— Task item —
Each line from the opening of the records that follow to the line with "4 sister chambers" needs to be written out exactly. Add nothing.

— Dataset entries —
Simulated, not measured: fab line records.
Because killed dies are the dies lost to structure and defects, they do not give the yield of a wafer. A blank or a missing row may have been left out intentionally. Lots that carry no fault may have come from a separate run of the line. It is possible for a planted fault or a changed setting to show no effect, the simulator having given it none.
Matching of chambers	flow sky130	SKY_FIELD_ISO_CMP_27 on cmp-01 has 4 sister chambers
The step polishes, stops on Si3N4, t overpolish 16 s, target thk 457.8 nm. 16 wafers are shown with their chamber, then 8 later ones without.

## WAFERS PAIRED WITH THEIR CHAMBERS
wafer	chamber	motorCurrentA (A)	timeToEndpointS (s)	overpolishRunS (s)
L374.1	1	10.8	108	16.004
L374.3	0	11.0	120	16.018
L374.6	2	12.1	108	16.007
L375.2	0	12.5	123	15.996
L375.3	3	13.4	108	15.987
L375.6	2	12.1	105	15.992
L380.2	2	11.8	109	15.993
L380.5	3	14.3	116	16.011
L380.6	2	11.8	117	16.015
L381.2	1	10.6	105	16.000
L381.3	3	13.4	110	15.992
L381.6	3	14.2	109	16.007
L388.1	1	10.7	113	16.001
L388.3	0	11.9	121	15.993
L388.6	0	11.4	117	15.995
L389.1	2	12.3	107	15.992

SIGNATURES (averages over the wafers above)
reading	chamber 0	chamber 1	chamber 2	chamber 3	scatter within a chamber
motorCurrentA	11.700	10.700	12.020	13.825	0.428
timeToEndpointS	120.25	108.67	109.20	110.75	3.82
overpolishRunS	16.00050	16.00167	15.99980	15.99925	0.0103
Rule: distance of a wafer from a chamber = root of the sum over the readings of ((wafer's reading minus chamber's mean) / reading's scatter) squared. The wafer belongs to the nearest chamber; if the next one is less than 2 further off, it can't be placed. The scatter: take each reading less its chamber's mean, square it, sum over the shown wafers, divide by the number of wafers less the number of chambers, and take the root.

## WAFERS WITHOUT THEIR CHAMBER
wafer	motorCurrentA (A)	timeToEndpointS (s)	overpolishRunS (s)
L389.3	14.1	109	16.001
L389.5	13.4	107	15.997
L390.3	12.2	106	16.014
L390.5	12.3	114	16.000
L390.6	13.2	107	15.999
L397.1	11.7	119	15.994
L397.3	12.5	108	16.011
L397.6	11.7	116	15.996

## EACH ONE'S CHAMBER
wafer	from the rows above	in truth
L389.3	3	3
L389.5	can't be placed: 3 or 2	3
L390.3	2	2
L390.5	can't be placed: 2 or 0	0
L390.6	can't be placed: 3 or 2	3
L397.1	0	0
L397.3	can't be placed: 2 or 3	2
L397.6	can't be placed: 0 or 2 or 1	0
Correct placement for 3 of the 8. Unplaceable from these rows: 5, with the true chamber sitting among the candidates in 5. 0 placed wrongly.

— Exercise answer —
Simulated, not measured: fab line records.
Because killed dies are the dies lost to structure and defects, they do not give the yield of a wafer. A blank or a missing row may have been left out intentionally. Lots that carry no fault may have come from a separate run of the line. It is possible for a planted fault or a changed setting to show no effect, the simulator having given it none.
Matching of chambers	flow sky130	SKY_FIELD_ISO_CMP_27 on cmp-01 has 4 sister chambers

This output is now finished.